**Action item:** The answer must be an exact restatement of all the data.

START Study material

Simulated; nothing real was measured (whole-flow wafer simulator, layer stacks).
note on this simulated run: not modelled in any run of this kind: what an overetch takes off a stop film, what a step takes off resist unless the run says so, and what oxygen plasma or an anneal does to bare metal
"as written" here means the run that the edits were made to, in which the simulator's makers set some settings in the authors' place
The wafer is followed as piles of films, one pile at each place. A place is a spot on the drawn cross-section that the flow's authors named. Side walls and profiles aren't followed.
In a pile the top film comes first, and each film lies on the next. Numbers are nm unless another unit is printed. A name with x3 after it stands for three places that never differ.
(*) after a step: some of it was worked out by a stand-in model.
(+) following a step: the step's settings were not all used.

END Study material

**Exercise output:**
Simulated; nothing real was measured (whole-flow wafer simulator, layer stacks).
note on this simulated run: not modelled in any run of this kind: what an overetch takes off a stop film, what a step takes off resist unless the run says so, and what oxygen plasma or an anneal does to bare metal
"as written" here means the run that the edits were made to, in which the simulator's makers set some settings in the authors' place
The wafer is followed as piles of films, one pile at each place. A place is a spot on the drawn cross-section that the flow's authors named. Side walls and profiles aren't followed.
In a pile the top film comes first, and each film lies on the next. Numbers are nm unless another unit is printed. A name with x3 after it stands for three places that never differ.
(*) after a step: some of it was worked out by a stand-in model.
(+) following a step: the step's settings were not all used.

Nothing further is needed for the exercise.